§ Assigned task:
The entries that follow need to be retyped verbatim.

§ Extracted entries:

******

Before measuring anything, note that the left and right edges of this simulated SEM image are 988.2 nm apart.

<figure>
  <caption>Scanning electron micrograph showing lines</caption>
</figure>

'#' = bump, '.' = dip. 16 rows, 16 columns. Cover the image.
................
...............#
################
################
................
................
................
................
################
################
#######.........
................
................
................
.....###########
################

******

§ Response area:
Before measuring anything, note that the left and right edges of this simulated SEM image are 988.2 nm apart.

<figure>
  <caption>Scanning electron micrograph showing lines</caption>
</figure>

'#' = bump, '.' = dip. 16 rows, 16 columns. Cover the image.
................
...............#
################
################
................
................
................
................
################
################
#######.........
................
................
................
.....###########
################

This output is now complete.